━━ Record set

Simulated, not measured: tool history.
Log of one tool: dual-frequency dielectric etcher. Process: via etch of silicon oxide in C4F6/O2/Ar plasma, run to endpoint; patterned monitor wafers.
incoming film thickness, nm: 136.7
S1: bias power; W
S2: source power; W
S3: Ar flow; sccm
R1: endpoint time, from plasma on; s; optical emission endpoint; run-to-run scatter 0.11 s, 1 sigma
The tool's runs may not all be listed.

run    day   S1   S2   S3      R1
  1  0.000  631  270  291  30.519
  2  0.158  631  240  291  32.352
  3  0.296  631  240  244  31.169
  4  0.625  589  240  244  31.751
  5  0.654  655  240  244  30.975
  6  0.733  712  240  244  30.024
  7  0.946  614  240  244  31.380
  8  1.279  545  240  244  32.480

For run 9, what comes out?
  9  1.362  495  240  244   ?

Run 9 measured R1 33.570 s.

━━━━

■ Exercise: Could you please print the entire listing exactly?

■ Written response:
Simulated, not measured: tool history.
Log of one tool: dual-frequency dielectric etcher. Process: via etch of silicon oxide in C4F6/O2/Ar plasma, run to endpoint; patterned monitor wafers.
incoming film thickness, nm: 136.7
S1: bias power; W
S2: source power; W
S3: Ar flow; sccm
R1: endpoint time, from plasma on; s; optical emission endpoint; run-to-run scatter 0.11 s, 1 sigma
The tool's runs may not all be listed.

run    day   S1   S2   S3      R1
  1  0.000  631  270  291  30.519
  2  0.158  631  240  291  32.352
  3  0.296  631  240  244  31.169
  4  0.625  589  240  244  31.751
  5  0.654  655  240  244  30.975
  6  0.733  712  240  244  30.024
  7  0.946  614  240  244  31.380
  8  1.279  545  240  244  32.480

For run 9, what comes out?
  9  1.362  495  240  244   ?

Run 9 measured R1 33.570 s.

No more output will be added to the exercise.